________________

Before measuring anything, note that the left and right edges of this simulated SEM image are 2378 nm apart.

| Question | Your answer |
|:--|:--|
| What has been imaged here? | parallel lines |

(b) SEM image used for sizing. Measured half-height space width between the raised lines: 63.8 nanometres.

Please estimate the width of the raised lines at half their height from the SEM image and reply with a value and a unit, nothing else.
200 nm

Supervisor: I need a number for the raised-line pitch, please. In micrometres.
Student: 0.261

________________

Activity: A complete, exact transcription of the data above is required.

Written reply:
Before measuring anything, note that the left and right edges of this simulated SEM image are 2378 nm apart.

| Question | Your answer |
|:--|:--|
| What has been imaged here? | parallel lines |

(b) SEM image used for sizing. Measured half-height space width between the raised lines: 63.8 nanometres.

Please estimate the width of the raised lines at half their height from the SEM image and reply with a value and a unit, nothing else.
200 nm

Supervisor: I need a number for the raised-line pitch, please. In micrometres.
Student: 0.261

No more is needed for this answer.